[[ Records supplied, beginning ]]
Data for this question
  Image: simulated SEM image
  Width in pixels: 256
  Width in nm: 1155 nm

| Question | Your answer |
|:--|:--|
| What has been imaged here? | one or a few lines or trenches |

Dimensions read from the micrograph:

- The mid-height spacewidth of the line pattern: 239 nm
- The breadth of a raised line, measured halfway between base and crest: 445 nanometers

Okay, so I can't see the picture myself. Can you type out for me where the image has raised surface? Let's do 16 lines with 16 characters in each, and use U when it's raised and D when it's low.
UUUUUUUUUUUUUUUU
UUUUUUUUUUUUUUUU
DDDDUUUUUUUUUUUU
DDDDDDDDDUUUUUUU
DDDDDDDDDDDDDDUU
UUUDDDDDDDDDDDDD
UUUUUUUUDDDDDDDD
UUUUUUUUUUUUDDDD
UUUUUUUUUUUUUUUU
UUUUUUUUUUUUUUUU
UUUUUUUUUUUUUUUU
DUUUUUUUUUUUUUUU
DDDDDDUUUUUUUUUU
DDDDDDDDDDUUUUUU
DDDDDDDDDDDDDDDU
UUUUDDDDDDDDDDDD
[[ Records supplied, end ]]

Work task
Output exactly the span of lines beginning at the first line of the records and ending at the line that holds "- The mid-height", inclusive, with no other text.

Written answer
Data for this question
  Image: simulated SEM image
  Width in pixels: 256
  Width in nm: 1155 nm

| Question | Your answer |
|:--|:--|
| What has been imaged here? | one or a few lines or trenches |

Dimensions read from the micrograph:

- The mid-height spacewidth of the line pattern: 239 nm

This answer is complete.